_Work order_.
Reproduce verbatim the lines of the material below, starting at the line with "How to read a" and ending at the line with "- z 25 to 10", both inclusive; skip the rest.

_Supplied data_.
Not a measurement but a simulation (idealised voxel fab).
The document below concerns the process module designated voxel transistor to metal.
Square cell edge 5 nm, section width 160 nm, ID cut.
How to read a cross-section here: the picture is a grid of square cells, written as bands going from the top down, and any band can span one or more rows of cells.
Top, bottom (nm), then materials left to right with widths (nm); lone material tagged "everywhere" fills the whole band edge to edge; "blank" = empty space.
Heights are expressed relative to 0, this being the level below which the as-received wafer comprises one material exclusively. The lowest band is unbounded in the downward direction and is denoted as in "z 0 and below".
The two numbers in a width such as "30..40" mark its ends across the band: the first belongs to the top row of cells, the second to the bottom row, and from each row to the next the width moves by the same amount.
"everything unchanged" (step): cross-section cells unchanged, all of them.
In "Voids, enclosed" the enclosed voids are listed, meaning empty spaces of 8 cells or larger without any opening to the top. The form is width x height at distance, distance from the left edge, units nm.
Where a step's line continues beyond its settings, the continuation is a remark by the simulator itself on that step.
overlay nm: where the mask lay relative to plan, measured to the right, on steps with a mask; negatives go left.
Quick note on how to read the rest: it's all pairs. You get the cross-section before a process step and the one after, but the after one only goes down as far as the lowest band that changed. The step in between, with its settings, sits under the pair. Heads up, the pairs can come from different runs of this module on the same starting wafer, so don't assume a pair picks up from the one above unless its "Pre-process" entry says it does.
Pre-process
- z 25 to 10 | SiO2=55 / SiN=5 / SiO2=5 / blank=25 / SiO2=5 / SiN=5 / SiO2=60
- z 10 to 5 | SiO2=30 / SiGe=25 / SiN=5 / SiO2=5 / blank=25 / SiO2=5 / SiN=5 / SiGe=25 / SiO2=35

_Result_.
How to read a cross-section here: the picture is a grid of square cells, written as bands going from the top down, and any band can span one or more rows of cells.
Top, bottom (nm), then materials left to right with widths (nm); lone material tagged "everywhere" fills the whole band edge to edge; "blank" = empty space.
Heights are expressed relative to 0, this being the level below which the as-received wafer comprises one material exclusively. The lowest band is unbounded in the downward direction and is denoted as in "z 0 and below".
The two numbers in a width such as "30..40" mark its ends across the band: the first belongs to the top row of cells, the second to the bottom row, and from each row to the next the width moves by the same amount.
"everything unchanged" (step): cross-section cells unchanged, all of them.
In "Voids, enclosed" the enclosed voids are listed, meaning empty spaces of 8 cells or larger without any opening to the top. The form is width x height at distance, distance from the left edge, units nm.
Where a step's line continues beyond its settings, the continuation is a remark by the simulator itself on that step.
overlay nm: where the mask lay relative to plan, measured to the right, on steps with a mask; negatives go left.
Quick note on how to read the rest: it's all pairs. You get the cross-section before a process step and the one after, but the after one only goes down as far as the lowest band that changed. The step in between, with its settings, sits under the pair. Heads up, the pairs can come from different runs of this module on the same starting wafer, so don't assume a pair picks up from the one above unless its "Pre-process" entry says it does.
Pre-process
- z 25 to 10 | SiO2=55 / SiN=5 / SiO2=5 / blank=25 / SiO2=5 / SiN=5 / SiO2=60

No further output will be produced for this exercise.